**Material shown**:
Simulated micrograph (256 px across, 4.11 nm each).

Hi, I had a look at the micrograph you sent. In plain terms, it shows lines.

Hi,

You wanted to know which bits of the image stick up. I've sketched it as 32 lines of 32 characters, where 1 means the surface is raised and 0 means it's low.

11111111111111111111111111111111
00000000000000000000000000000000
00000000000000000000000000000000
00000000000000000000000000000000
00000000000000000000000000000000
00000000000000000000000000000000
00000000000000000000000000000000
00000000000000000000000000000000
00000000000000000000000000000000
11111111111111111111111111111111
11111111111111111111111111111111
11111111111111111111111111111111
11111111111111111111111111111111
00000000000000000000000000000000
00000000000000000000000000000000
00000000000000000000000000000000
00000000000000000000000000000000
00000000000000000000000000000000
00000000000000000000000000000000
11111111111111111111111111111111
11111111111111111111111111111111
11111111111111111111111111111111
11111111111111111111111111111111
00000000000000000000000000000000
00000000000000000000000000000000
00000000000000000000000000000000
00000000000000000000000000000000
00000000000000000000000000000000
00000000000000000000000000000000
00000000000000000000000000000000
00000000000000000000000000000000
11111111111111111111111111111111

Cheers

**Required action**:
Everything in the material above needs to be transcribed exactly.

**Answer space**:
Simulated micrograph (256 px across, 4.11 nm each).

Hi, I had a look at the micrograph you sent. In plain terms, it shows lines.

Hi,

You wanted to know which bits of the image stick up. I've sketched it as 32 lines of 32 characters, where 1 means the surface is raised and 0 means it's low.

11111111111111111111111111111111
00000000000000000000000000000000
00000000000000000000000000000000
00000000000000000000000000000000
00000000000000000000000000000000
00000000000000000000000000000000
00000000000000000000000000000000
00000000000000000000000000000000
00000000000000000000000000000000
11111111111111111111111111111111
11111111111111111111111111111111
11111111111111111111111111111111
11111111111111111111111111111111
00000000000000000000000000000000
00000000000000000000000000000000
00000000000000000000000000000000
00000000000000000000000000000000
00000000000000000000000000000000
00000000000000000000000000000000
11111111111111111111111111111111
11111111111111111111111111111111
11111111111111111111111111111111
11111111111111111111111111111111
00000000000000000000000000000000
00000000000000000000000000000000
00000000000000000000000000000000
00000000000000000000000000000000
00000000000000000000000000000000
00000000000000000000000000000000
00000000000000000000000000000000
00000000000000000000000000000000
11111111111111111111111111111111

Cheers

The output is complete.